Excerpted data Start Marker

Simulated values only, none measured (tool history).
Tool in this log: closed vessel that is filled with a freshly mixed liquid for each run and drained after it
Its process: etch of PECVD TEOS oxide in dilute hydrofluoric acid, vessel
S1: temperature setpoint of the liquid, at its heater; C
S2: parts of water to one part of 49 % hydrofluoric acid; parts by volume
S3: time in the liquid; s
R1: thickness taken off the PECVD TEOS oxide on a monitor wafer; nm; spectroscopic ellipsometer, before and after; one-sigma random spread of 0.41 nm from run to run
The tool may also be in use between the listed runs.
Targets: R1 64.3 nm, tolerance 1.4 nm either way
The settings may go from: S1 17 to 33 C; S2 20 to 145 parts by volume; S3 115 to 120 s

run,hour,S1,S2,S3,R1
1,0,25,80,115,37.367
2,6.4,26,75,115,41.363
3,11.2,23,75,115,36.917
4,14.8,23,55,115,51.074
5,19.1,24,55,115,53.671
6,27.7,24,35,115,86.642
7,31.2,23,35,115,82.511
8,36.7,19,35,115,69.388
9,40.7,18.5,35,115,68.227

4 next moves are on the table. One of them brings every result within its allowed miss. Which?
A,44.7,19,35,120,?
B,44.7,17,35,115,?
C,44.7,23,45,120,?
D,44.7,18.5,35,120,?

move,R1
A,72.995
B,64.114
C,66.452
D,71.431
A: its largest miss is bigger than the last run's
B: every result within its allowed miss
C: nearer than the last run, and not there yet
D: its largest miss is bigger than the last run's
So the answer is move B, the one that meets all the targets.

Excerpted data End Marker

Transcribe the entries above word for word, from the first line through the line containing "D: its largest", and nothing else.

[Exercise output]
Simulated values only, none measured (tool history).
Tool in this log: closed vessel that is filled with a freshly mixed liquid for each run and drained after it
Its process: etch of PECVD TEOS oxide in dilute hydrofluoric acid, vessel
S1: temperature setpoint of the liquid, at its heater; C
S2: parts of water to one part of 49 % hydrofluoric acid; parts by volume
S3: time in the liquid; s
R1: thickness taken off the PECVD TEOS oxide on a monitor wafer; nm; spectroscopic ellipsometer, before and after; one-sigma random spread of 0.41 nm from run to run
The tool may also be in use between the listed runs.
Targets: R1 64.3 nm, tolerance 1.4 nm either way
The settings may go from: S1 17 to 33 C; S2 20 to 145 parts by volume; S3 115 to 120 s

run,hour,S1,S2,S3,R1
1,0,25,80,115,37.367
2,6.4,26,75,115,41.363
3,11.2,23,75,115,36.917
4,14.8,23,55,115,51.074
5,19.1,24,55,115,53.671
6,27.7,24,35,115,86.642
7,31.2,23,35,115,82.511
8,36.7,19,35,115,69.388
9,40.7,18.5,35,115,68.227

4 next moves are on the table. One of them brings every result within its allowed miss. Which?
A,44.7,19,35,120,?
B,44.7,17,35,115,?
C,44.7,23,45,120,?
D,44.7,18.5,35,120,?

move,R1
A,72.995
B,64.114
C,66.452
D,71.431
A: its largest miss is bigger than the last run's
B: every result within its allowed miss
C: nearer than the last run, and not there yet
D: its largest miss is bigger than the last run's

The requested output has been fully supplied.